ASSIGNED TASK
Each line below should be written out exactly, with none skipped.

Segment Start: DATASET EXCERPTS

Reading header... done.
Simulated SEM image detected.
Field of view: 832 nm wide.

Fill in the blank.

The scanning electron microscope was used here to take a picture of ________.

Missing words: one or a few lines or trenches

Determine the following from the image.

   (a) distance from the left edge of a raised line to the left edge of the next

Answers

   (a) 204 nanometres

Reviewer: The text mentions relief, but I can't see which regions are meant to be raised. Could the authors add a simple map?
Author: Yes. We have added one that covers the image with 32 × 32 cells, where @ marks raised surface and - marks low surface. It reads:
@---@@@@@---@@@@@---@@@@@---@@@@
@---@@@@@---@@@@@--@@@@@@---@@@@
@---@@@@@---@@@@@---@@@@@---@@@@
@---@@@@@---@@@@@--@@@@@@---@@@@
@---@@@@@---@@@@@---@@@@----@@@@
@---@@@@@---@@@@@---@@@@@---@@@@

Segment End: DATASET EXCERPTS

WRITTEN ANSWER
Reading header... done.
Simulated SEM image detected.
Field of view: 832 nm wide.

Fill in the blank.

The scanning electron microscope was used here to take a picture of ________.

Missing words: one or a few lines or trenches

Determine the following from the image.

   (a) distance from the left edge of a raised line to the left edge of the next

Answers

   (a) 204 nanometres

Reviewer: The text mentions relief, but I can't see which regions are meant to be raised. Could the authors add a simple map?
Author: Yes. We have added one that covers the image with 32 × 32 cells, where @ marks raised surface and - marks low surface. It reads:
@---@@@@@---@@@@@---@@@@@---@@@@
@---@@@@@---@@@@@--@@@@@@---@@@@
@---@@@@@---@@@@@---@@@@@---@@@@
@---@@@@@---@@@@@--@@@@@@---@@@@
@---@@@@@---@@@@@---@@@@----@@@@
@---@@@@@---@@@@@---@@@@@---@@@@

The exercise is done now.